Required action:
Extract, without alteration, each line from the start of the listing to the line bearing "(*) after a".

Given records:
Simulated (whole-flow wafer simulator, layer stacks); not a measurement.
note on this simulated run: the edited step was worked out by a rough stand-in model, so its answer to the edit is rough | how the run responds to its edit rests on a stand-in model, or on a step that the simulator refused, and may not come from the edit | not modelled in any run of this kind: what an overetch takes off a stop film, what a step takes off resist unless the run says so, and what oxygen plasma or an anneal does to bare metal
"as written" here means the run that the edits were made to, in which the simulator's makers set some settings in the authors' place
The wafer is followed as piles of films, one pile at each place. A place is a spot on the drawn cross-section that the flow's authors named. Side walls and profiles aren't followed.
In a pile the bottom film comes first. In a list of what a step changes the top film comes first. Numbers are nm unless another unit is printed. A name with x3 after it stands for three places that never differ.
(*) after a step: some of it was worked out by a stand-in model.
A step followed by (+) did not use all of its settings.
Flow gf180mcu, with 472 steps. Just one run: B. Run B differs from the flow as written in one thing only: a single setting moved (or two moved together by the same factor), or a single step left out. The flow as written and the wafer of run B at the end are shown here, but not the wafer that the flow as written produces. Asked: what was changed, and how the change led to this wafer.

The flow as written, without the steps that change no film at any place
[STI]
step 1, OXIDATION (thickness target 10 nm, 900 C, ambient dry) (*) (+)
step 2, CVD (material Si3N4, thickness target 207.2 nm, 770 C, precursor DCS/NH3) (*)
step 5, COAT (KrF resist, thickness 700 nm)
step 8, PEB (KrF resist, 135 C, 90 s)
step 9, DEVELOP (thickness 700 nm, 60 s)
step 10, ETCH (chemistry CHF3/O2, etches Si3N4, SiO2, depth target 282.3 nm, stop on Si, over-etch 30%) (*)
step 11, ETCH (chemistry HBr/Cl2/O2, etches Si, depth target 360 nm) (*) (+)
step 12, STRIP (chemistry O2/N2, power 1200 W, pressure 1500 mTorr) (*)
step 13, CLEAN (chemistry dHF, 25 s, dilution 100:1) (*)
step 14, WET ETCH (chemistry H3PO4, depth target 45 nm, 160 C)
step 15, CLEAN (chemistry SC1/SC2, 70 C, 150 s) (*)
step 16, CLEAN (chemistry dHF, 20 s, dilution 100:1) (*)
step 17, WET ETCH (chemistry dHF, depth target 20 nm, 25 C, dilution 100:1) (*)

Written reply:
Simulated (whole-flow wafer simulator, layer stacks); not a measurement.
note on this simulated run: the edited step was worked out by a rough stand-in model, so its answer to the edit is rough | how the run responds to its edit rests on a stand-in model, or on a step that the simulator refused, and may not come from the edit | not modelled in any run of this kind: what an overetch takes off a stop film, what a step takes off resist unless the run says so, and what oxygen plasma or an anneal does to bare metal
"as written" here means the run that the edits were made to, in which the simulator's makers set some settings in the authors' place
The wafer is followed as piles of films, one pile at each place. A place is a spot on the drawn cross-section that the flow's authors named. Side walls and profiles aren't followed.
In a pile the bottom film comes first. In a list of what a step changes the top film comes first. Numbers are nm unless another unit is printed. A name with x3 after it stands for three places that never differ.
(*) after a step: some of it was worked out by a stand-in model.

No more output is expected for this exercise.